> [Work instruction]
When you reach the line that contains "in the cross-section." in the data below, start reproducing lines exactly, and stop after the line that contains "Fully sealed voids: empty".

> [Stored data]
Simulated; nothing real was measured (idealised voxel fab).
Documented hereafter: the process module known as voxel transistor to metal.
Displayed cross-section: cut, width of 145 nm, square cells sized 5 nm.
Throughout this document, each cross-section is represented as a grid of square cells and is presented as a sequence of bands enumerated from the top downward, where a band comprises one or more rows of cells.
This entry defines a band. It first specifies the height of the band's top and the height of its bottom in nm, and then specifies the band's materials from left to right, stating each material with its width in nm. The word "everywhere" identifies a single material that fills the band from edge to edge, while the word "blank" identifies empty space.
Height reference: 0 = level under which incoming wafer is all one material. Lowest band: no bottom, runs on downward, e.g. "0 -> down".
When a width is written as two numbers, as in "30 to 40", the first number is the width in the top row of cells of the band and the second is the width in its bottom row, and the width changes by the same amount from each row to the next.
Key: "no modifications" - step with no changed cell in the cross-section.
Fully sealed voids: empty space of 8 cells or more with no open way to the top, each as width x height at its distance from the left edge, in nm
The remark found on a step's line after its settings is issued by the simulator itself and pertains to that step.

> [Exercise response]
Key: "no modifications" - step with no changed cell in the cross-section.
Fully sealed voids: empty space of 8 cells or more with no open way to the top, each as width x height at its distance from the left edge, in nm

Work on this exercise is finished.